*Data provided*.
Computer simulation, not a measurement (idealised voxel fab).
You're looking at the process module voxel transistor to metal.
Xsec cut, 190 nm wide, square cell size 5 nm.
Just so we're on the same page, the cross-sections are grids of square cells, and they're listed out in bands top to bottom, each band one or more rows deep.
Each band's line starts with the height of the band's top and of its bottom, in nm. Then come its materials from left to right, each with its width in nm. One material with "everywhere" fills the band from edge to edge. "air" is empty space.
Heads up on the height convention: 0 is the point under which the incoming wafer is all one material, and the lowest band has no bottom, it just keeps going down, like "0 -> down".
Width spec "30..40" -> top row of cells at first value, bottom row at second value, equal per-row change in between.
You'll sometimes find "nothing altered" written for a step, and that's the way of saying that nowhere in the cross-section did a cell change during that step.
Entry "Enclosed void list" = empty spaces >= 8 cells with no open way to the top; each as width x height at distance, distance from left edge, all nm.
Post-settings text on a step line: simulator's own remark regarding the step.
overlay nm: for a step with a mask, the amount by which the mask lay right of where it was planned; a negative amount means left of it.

*Work instruction*. Looking at the records above, return exactly the lines from the line with "edge, all nm." to the line with "Post-settings text on", both ends included.

*Expected answer*.
Entry "Enclosed void list" = empty spaces >= 8 cells with no open way to the top; each as width x height at distance, distance from left edge, all nm.
Post-settings text on a step line: simulator's own remark regarding the step.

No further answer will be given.